_Material supplied_:
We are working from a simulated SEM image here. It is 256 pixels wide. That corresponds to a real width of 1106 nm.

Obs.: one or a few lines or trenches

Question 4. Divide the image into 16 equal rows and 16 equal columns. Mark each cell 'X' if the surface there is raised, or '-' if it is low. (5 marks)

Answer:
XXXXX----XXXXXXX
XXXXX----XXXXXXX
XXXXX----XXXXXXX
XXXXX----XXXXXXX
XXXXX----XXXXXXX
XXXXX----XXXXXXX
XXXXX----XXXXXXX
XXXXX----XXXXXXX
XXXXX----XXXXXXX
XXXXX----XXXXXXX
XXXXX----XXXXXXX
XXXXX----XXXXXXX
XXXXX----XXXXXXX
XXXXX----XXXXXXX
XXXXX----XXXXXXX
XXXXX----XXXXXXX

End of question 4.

_Work order_: Repeat word for word every line from the start of the entries to the line holding "Obs.: one or a few lines or trenches", inclusive, and nothing else.

_Task solution_:
We are working from a simulated SEM image here. It is 256 pixels wide. That corresponds to a real width of 1106 nm.

Obs.: one or a few lines or trenches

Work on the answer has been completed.